Copy exactly the lines of the material below that run from the one containing "written: (same below) / Ta 4.05" through the one containing "Every later step". Copy no other lines.

○ ○ ○
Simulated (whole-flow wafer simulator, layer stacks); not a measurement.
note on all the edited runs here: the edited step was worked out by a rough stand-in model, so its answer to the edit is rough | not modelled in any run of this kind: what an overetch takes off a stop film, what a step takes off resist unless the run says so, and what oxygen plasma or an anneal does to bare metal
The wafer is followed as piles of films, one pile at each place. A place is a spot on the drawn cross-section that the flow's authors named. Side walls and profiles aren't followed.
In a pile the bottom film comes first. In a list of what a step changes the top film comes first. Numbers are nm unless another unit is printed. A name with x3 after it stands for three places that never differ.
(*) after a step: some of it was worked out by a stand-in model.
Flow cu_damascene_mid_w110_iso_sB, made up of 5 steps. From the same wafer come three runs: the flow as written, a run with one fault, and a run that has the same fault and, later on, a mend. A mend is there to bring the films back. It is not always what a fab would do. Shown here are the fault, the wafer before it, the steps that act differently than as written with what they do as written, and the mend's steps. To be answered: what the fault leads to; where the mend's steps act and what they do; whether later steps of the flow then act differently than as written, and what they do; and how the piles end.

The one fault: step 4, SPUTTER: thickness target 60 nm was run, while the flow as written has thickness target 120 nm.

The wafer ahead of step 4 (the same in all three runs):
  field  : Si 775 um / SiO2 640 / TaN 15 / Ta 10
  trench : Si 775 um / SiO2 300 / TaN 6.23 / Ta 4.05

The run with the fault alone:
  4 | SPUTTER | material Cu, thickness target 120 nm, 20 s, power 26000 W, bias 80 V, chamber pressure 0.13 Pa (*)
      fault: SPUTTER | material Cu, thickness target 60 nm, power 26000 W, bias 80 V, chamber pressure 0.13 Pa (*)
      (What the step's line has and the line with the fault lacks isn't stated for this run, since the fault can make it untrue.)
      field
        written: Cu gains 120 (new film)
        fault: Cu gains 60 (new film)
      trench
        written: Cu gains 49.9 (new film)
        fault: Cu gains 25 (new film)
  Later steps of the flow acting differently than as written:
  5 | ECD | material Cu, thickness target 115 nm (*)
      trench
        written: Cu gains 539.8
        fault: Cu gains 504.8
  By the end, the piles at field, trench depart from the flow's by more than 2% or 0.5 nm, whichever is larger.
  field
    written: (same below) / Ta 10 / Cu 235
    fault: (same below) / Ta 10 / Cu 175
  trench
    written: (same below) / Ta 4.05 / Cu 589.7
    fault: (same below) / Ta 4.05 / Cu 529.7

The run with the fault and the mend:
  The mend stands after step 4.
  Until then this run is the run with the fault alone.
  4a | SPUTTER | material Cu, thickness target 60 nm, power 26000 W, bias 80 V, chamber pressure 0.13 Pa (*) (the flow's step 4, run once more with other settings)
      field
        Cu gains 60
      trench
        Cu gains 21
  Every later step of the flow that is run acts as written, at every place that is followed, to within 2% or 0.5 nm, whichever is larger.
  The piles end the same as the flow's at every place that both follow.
○ ○ ○

▶ ANSWER SECTION
    written: (same below) / Ta 4.05 / Cu 589.7
    fault: (same below) / Ta 4.05 / Cu 529.7

The run with the fault and the mend:
  The mend stands after step 4.
  Until then this run is the run with the fault alone.
  4a | SPUTTER | material Cu, thickness target 60 nm, power 26000 W, bias 80 V, chamber pressure 0.13 Pa (*) (the flow's step 4, run once more with other settings)
      field
        Cu gains 60
      trench
        Cu gains 21
  Every later step of the flow that is run acts as written, at every place that is followed, to within 2% or 0.5 nm, whichever is larger.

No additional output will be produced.